* [ASSIGNED TASK] For the entries that follow, restate word for word the line containing "step 8: op CMP | height nm 35", the line containing "# Cross-section: the", and every line that lies between them.

======== DATA SECTION
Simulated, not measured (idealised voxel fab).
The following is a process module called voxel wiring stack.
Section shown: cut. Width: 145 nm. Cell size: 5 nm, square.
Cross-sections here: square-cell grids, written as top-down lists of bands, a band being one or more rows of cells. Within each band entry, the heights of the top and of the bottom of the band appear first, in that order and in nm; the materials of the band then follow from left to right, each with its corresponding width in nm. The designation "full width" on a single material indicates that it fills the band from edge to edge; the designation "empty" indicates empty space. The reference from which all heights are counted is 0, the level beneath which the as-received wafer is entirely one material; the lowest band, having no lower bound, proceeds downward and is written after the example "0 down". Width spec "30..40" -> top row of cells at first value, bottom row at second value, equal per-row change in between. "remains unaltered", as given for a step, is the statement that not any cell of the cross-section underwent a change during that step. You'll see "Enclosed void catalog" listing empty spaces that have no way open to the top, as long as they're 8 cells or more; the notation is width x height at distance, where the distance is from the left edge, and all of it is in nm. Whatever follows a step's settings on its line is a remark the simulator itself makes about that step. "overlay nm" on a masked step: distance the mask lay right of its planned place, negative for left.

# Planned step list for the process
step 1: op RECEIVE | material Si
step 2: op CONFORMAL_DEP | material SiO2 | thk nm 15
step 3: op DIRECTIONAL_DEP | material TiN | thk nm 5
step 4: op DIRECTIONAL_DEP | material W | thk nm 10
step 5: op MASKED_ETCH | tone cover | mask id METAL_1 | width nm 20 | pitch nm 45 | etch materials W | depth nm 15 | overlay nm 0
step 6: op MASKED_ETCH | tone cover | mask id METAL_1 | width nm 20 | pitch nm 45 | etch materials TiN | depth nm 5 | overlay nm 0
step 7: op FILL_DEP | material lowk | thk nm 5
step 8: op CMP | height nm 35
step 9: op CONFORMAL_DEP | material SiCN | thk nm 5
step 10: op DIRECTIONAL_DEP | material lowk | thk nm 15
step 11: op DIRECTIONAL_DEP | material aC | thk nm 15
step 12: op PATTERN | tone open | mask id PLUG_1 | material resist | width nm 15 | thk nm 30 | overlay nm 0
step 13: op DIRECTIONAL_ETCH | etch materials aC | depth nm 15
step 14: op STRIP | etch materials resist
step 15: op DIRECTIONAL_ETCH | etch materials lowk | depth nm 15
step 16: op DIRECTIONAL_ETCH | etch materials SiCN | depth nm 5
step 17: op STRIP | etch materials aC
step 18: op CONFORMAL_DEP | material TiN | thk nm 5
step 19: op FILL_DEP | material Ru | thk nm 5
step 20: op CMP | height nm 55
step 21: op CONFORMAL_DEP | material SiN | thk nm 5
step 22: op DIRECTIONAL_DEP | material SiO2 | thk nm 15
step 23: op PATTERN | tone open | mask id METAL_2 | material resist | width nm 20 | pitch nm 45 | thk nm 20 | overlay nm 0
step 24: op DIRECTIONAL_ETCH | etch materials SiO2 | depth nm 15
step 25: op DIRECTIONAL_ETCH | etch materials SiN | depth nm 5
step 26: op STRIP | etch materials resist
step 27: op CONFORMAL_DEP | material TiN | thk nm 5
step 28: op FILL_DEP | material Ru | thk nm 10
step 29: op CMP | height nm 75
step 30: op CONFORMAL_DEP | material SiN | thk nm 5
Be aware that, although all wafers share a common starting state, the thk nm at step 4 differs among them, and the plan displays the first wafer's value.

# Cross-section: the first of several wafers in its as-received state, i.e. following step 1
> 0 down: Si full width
================

* [RESULT]
step 8: op CMP | height nm 35
step 9: op CONFORMAL_DEP | material SiCN | thk nm 5
step 10: op DIRECTIONAL_DEP | material lowk | thk nm 15
step 11: op DIRECTIONAL_DEP | material aC | thk nm 15
step 12: op PATTERN | tone open | mask id PLUG_1 | material resist | width nm 15 | thk nm 30 | overlay nm 0
step 13: op DIRECTIONAL_ETCH | etch materials aC | depth nm 15
step 14: op STRIP | etch materials resist
step 15: op DIRECTIONAL_ETCH | etch materials lowk | depth nm 15
step 16: op DIRECTIONAL_ETCH | etch materials SiCN | depth nm 5
step 17: op STRIP | etch materials aC
step 18: op CONFORMAL_DEP | material TiN | thk nm 5
step 19: op FILL_DEP | material Ru | thk nm 5
step 20: op CMP | height nm 55
step 21: op CONFORMAL_DEP | material SiN | thk nm 5
step 22: op DIRECTIONAL_DEP | material SiO2 | thk nm 15
step 23: op PATTERN | tone open | mask id METAL_2 | material resist | width nm 20 | pitch nm 45 | thk nm 20 | overlay nm 0
step 24: op DIRECTIONAL_ETCH | etch materials SiO2 | depth nm 15
step 25: op DIRECTIONAL_ETCH | etch materials SiN | depth nm 5
step 26: op STRIP | etch materials resist
step 27: op CONFORMAL_DEP | material TiN | thk nm 5
step 28: op FILL_DEP | material Ru | thk nm 10
step 29: op CMP | height nm 75
step 30: op CONFORMAL_DEP | material SiN | thk nm 5
Be aware that, although all wafers share a common starting state, the thk nm at step 4 differs among them, and the plan displays the first wafer's value.

# Cross-section: the first of several wafers in its as-received state, i.e. following step 1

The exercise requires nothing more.